▶ [Record set]:
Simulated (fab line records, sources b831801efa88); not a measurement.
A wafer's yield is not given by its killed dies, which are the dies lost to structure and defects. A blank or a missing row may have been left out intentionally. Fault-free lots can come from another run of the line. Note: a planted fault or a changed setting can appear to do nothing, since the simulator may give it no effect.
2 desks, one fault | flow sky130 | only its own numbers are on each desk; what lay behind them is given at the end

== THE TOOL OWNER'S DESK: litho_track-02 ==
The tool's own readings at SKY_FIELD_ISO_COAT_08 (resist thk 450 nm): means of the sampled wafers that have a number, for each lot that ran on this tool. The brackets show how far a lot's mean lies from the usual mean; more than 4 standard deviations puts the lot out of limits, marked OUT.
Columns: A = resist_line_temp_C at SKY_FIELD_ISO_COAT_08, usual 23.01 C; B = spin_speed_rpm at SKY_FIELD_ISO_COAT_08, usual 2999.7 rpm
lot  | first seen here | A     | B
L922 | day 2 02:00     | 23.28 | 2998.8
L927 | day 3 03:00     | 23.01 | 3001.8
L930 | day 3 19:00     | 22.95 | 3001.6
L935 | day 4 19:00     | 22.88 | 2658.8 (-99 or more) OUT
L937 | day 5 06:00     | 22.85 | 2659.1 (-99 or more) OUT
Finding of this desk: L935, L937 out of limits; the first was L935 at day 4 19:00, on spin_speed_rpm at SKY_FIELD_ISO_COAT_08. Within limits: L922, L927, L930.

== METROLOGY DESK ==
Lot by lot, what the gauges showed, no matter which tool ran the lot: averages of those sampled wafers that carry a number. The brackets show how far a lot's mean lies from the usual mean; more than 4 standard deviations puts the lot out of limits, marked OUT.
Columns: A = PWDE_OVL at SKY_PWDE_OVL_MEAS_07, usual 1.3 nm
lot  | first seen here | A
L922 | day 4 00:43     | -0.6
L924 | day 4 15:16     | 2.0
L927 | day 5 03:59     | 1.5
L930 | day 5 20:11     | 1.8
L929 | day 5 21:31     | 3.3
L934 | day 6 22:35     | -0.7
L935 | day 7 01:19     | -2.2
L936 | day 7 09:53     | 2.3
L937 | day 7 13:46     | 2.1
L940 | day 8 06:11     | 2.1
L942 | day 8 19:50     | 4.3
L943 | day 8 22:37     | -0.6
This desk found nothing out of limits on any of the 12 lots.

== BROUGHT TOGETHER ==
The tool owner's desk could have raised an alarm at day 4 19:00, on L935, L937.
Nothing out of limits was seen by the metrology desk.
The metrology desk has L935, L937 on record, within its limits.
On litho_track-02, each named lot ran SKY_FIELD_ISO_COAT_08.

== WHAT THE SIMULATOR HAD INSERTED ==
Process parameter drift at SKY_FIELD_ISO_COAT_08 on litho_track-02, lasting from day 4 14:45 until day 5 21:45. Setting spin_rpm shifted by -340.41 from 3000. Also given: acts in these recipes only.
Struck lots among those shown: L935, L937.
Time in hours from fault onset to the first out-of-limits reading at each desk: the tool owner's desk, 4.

▶ [Assigned task]: Up to and including the line with "L937 | day 7", please return the records exactly, beginning from their first line.

▶ [Answer box]:
Simulated (fab line records, sources b831801efa88); not a measurement.
A wafer's yield is not given by its killed dies, which are the dies lost to structure and defects. A blank or a missing row may have been left out intentionally. Fault-free lots can come from another run of the line. Note: a planted fault or a changed setting can appear to do nothing, since the simulator may give it no effect.
2 desks, one fault | flow sky130 | only its own numbers are on each desk; what lay behind them is given at the end

== THE TOOL OWNER'S DESK: litho_track-02 ==
The tool's own readings at SKY_FIELD_ISO_COAT_08 (resist thk 450 nm): means of the sampled wafers that have a number, for each lot that ran on this tool. The brackets show how far a lot's mean lies from the usual mean; more than 4 standard deviations puts the lot out of limits, marked OUT.
Columns: A = resist_line_temp_C at SKY_FIELD_ISO_COAT_08, usual 23.01 C; B = spin_speed_rpm at SKY_FIELD_ISO_COAT_08, usual 2999.7 rpm
lot  | first seen here | A     | B
L922 | day 2 02:00     | 23.28 | 2998.8
L927 | day 3 03:00     | 23.01 | 3001.8
L930 | day 3 19:00     | 22.95 | 3001.6
L935 | day 4 19:00     | 22.88 | 2658.8 (-99 or more) OUT
L937 | day 5 06:00     | 22.85 | 2659.1 (-99 or more) OUT
Finding of this desk: L935, L937 out of limits; the first was L935 at day 4 19:00, on spin_speed_rpm at SKY_FIELD_ISO_COAT_08. Within limits: L922, L927, L930.

== METROLOGY DESK ==
Lot by lot, what the gauges showed, no matter which tool ran the lot: averages of those sampled wafers that carry a number. The brackets show how far a lot's mean lies from the usual mean; more than 4 standard deviations puts the lot out of limits, marked OUT.
Columns: A = PWDE_OVL at SKY_PWDE_OVL_MEAS_07, usual 1.3 nm
lot  | first seen here | A
L922 | day 4 00:43     | -0.6
L924 | day 4 15:16     | 2.0
L927 | day 5 03:59     | 1.5
L930 | day 5 20:11     | 1.8
L929 | day 5 21:31     | 3.3
L934 | day 6 22:35     | -0.7
L935 | day 7 01:19     | -2.2
L936 | day 7 09:53     | 2.3
L937 | day 7 13:46     | 2.1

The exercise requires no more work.